[Entries supplied]
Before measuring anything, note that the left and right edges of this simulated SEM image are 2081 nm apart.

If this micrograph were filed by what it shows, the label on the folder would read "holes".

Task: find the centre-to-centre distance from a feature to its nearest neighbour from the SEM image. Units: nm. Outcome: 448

[Requirement] Transcribe, with no changes, the listing above from its first line through the line with "If this micrograph", including that line, and stop once it is done.

[Exercise result]
Before measuring anything, note that the left and right edges of this simulated SEM image are 2081 nm apart.

If this micrograph were filed by what it shows, the label on the folder would read "holes".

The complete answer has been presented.